Given records:
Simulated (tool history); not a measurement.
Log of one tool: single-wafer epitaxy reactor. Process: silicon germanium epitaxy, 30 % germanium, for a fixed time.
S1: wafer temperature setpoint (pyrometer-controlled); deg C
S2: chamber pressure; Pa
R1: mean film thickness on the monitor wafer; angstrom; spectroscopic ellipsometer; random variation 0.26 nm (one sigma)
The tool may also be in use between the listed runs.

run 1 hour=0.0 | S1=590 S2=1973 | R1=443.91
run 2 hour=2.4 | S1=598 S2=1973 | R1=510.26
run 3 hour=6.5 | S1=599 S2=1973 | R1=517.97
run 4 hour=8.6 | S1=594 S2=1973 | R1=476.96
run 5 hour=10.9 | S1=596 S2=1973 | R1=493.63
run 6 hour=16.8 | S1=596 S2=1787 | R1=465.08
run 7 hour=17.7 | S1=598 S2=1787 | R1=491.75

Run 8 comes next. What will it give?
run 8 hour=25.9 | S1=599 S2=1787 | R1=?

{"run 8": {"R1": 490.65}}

Required action: In the data above, find the line that contains "Log of one tool: single-wafer" and the line that contains "run 8 hour=25.9 | S1=599 S2=1787 | R1=?". Repeat exactly those lines and every line between them, and only those.

Written answer:
Log of one tool: single-wafer epitaxy reactor. Process: silicon germanium epitaxy, 30 % germanium, for a fixed time.
S1: wafer temperature setpoint (pyrometer-controlled); deg C
S2: chamber pressure; Pa
R1: mean film thickness on the monitor wafer; angstrom; spectroscopic ellipsometer; random variation 0.26 nm (one sigma)
The tool may also be in use between the listed runs.

run 1 hour=0.0 | S1=590 S2=1973 | R1=443.91
run 2 hour=2.4 | S1=598 S2=1973 | R1=510.26
run 3 hour=6.5 | S1=599 S2=1973 | R1=517.97
run 4 hour=8.6 | S1=594 S2=1973 | R1=476.96
run 5 hour=10.9 | S1=596 S2=1973 | R1=493.63
run 6 hour=16.8 | S1=596 S2=1787 | R1=465.08
run 7 hour=17.7 | S1=598 S2=1787 | R1=491.75

Run 8 comes next. What will it give?
run 8 hour=25.9 | S1=599 S2=1787 | R1=?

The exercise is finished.